▶

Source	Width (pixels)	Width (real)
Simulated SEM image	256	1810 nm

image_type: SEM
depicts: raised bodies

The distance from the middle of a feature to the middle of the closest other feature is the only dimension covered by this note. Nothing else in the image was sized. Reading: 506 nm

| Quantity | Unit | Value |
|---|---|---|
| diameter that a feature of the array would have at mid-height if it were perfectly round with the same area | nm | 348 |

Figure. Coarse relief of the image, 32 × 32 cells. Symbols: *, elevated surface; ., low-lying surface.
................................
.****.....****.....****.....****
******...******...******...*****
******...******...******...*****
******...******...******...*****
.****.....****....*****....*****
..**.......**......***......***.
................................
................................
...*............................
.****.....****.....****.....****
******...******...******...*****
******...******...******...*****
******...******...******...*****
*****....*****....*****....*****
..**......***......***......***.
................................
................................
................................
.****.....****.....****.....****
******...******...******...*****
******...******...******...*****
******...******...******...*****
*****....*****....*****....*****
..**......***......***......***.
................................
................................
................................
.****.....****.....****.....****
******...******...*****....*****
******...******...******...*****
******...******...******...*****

◀

§ **REQUIREMENT**
Quote verbatim the opening lines of the listing above, ending with the line where "Figure. Coarse relief" appears; include both endpoints and nothing more.

§ **WRITTEN REPLY**
Source	Width (pixels)	Width (real)
Simulated SEM image	256	1810 nm

image_type: SEM
depicts: raised bodies

The distance from the middle of a feature to the middle of the closest other feature is the only dimension covered by this note. Nothing else in the image was sized. Reading: 506 nm

| Quantity | Unit | Value |
|---|---|---|
| diameter that a feature of the array would have at mid-height if it were perfectly round with the same area | nm | 348 |

Figure. Coarse relief of the image, 32 × 32 cells. Symbols: *, elevated surface; ., low-lying surface.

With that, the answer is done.